• **Requirement**: Output the data in full. Keep every entry exactly as written.

• **Data excerpts**:
··········
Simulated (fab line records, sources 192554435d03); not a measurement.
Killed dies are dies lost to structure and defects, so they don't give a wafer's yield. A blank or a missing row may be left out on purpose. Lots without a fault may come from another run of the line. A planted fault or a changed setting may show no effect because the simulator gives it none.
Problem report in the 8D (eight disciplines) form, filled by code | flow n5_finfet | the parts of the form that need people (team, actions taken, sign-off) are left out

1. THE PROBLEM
··········

• **Response**:
Simulated (fab line records, sources 192554435d03); not a measurement.
Killed dies are dies lost to structure and defects, so they don't give a wafer's yield. A blank or a missing row may be left out on purpose. Lots without a fault may come from another run of the line. A planted fault or a changed setting may show no effect because the simulator gives it none.
Problem report in the 8D (eight disciplines) form, filled by code | flow n5_finfet | the parts of the form that need people (team, actions taken, sign-off) are left out

1. THE PROBLEM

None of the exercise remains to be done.